- ASSIGNED TASK -
Quote the material below exactly as written, from the first line to the line that holds "178 nanometres |", endpoints included.

________

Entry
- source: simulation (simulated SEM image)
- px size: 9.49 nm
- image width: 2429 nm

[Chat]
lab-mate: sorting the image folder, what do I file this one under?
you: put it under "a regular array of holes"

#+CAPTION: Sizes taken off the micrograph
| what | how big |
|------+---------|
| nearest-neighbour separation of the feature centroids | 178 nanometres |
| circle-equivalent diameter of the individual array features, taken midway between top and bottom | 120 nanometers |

________

- RESPONSE -
Entry
- source: simulation (simulated SEM image)
- px size: 9.49 nm
- image width: 2429 nm

[Chat]
lab-mate: sorting the image folder, what do I file this one under?
you: put it under "a regular array of holes"

#+CAPTION: Sizes taken off the micrograph
| what | how big |
|------+---------|
| nearest-neighbour separation of the feature centroids | 178 nanometres |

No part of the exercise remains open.